◆ **Required action**
The records below are to be retyped in full. Keep every word.

◆ **Data for review**
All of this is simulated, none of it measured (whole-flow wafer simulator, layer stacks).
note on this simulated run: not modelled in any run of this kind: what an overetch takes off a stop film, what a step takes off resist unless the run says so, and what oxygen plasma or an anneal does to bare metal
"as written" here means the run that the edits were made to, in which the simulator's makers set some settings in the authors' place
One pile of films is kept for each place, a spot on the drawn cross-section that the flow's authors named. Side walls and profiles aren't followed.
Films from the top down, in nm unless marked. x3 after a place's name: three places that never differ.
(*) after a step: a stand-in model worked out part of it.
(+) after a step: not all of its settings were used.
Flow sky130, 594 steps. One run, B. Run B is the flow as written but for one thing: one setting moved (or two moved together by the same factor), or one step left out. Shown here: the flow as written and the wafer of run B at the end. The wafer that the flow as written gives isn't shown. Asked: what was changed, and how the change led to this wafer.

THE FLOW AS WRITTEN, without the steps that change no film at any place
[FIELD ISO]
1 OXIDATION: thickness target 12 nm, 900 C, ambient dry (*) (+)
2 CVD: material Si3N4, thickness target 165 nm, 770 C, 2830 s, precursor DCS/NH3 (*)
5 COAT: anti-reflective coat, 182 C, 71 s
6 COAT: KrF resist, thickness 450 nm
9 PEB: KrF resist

◆ **Response**
All of this is simulated, none of it measured (whole-flow wafer simulator, layer stacks).
note on this simulated run: not modelled in any run of this kind: what an overetch takes off a stop film, what a step takes off resist unless the run says so, and what oxygen plasma or an anneal does to bare metal
"as written" here means the run that the edits were made to, in which the simulator's makers set some settings in the authors' place
One pile of films is kept for each place, a spot on the drawn cross-section that the flow's authors named. Side walls and profiles aren't followed.
Films from the top down, in nm unless marked. x3 after a place's name: three places that never differ.
(*) after a step: a stand-in model worked out part of it.
(+) after a step: not all of its settings were used.
Flow sky130, 594 steps. One run, B. Run B is the flow as written but for one thing: one setting moved (or two moved together by the same factor), or one step left out. Shown here: the flow as written and the wafer of run B at the end. The wafer that the flow as written gives isn't shown. Asked: what was changed, and how the change led to this wafer.

THE FLOW AS WRITTEN, without the steps that change no film at any place
[FIELD ISO]
1 OXIDATION: thickness target 12 nm, 900 C, ambient dry (*) (+)
2 CVD: material Si3N4, thickness target 165 nm, 770 C, 2830 s, precursor DCS/NH3 (*)
5 COAT: anti-reflective coat, 182 C, 71 s
6 COAT: KrF resist, thickness 450 nm
9 PEB: KrF resist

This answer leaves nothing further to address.